# Given information:
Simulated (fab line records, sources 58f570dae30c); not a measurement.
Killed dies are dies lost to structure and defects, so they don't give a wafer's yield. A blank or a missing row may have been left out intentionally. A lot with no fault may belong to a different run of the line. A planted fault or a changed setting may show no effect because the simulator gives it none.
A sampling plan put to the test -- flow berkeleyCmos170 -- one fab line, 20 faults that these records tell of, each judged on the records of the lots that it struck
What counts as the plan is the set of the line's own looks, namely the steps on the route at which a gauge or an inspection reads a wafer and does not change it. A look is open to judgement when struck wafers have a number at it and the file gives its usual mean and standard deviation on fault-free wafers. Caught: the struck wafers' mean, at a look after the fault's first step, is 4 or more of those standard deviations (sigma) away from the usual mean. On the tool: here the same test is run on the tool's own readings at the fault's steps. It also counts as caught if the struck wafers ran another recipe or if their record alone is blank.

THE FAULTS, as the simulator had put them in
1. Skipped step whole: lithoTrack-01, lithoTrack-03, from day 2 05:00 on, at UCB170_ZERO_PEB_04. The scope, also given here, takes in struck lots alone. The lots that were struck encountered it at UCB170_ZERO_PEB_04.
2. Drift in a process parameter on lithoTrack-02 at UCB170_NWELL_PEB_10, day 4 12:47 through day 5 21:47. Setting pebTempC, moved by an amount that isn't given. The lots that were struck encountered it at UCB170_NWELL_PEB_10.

# Work instruction:
Each record above is to be printed again exactly as written.

# Written solution:
Simulated (fab line records, sources 58f570dae30c); not a measurement.
Killed dies are dies lost to structure and defects, so they don't give a wafer's yield. A blank or a missing row may have been left out intentionally. A lot with no fault may belong to a different run of the line. A planted fault or a changed setting may show no effect because the simulator gives it none.
A sampling plan put to the test -- flow berkeleyCmos170 -- one fab line, 20 faults that these records tell of, each judged on the records of the lots that it struck
What counts as the plan is the set of the line's own looks, namely the steps on the route at which a gauge or an inspection reads a wafer and does not change it. A look is open to judgement when struck wafers have a number at it and the file gives its usual mean and standard deviation on fault-free wafers. Caught: the struck wafers' mean, at a look after the fault's first step, is 4 or more of those standard deviations (sigma) away from the usual mean. On the tool: here the same test is run on the tool's own readings at the fault's steps. It also counts as caught if the struck wafers ran another recipe or if their record alone is blank.

THE FAULTS, as the simulator had put them in
1. Skipped step whole: lithoTrack-01, lithoTrack-03, from day 2 05:00 on, at UCB170_ZERO_PEB_04. The scope, also given here, takes in struck lots alone. The lots that were struck encountered it at UCB170_ZERO_PEB_04.
2. Drift in a process parameter on lithoTrack-02 at UCB170_NWELL_PEB_10, day 4 12:47 through day 5 21:47. Setting pebTempC, moved by an amount that isn't given. The lots that were struck encountered it at UCB170_NWELL_PEB_10.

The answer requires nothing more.